Data to examine:
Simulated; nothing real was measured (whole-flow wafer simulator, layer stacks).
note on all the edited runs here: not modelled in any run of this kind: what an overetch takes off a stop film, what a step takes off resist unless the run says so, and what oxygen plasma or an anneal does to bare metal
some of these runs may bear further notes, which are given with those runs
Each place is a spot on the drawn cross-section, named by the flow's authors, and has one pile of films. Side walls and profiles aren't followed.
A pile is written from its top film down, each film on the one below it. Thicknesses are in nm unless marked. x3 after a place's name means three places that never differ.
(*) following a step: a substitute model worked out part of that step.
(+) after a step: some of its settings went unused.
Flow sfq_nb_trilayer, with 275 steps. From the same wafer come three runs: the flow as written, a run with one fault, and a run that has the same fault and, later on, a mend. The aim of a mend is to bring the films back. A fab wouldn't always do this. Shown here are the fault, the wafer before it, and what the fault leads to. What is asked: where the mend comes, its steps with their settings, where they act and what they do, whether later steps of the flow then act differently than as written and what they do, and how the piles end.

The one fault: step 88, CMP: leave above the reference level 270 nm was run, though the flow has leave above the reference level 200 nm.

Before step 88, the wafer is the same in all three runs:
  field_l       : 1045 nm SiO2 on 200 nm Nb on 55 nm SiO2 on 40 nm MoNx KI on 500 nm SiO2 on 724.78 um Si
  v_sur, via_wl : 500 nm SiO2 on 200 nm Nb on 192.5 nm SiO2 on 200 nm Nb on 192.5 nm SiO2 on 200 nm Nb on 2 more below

Work order: Copy the lines above exactly, leaving every word as it is.

Written reply:
Simulated; nothing real was measured (whole-flow wafer simulator, layer stacks).
note on all the edited runs here: not modelled in any run of this kind: what an overetch takes off a stop film, what a step takes off resist unless the run says so, and what oxygen plasma or an anneal does to bare metal
some of these runs may bear further notes, which are given with those runs
Each place is a spot on the drawn cross-section, named by the flow's authors, and has one pile of films. Side walls and profiles aren't followed.
A pile is written from its top film down, each film on the one below it. Thicknesses are in nm unless marked. x3 after a place's name means three places that never differ.
(*) following a step: a substitute model worked out part of that step.
(+) after a step: some of its settings went unused.
Flow sfq_nb_trilayer, with 275 steps. From the same wafer come three runs: the flow as written, a run with one fault, and a run that has the same fault and, later on, a mend. The aim of a mend is to bring the films back. A fab wouldn't always do this. Shown here are the fault, the wafer before it, and what the fault leads to. What is asked: where the mend comes, its steps with their settings, where they act and what they do, whether later steps of the flow then act differently than as written and what they do, and how the piles end.

The one fault: step 88, CMP: leave above the reference level 270 nm was run, though the flow has leave above the reference level 200 nm.

Before step 88, the wafer is the same in all three runs:
  field_l       : 1045 nm SiO2 on 200 nm Nb on 55 nm SiO2 on 40 nm MoNx KI on 500 nm SiO2 on 724.78 um Si
  v_sur, via_wl : 500 nm SiO2 on 200 nm Nb on 192.5 nm SiO2 on 200 nm Nb on 192.5 nm SiO2 on 200 nm Nb on 2 more below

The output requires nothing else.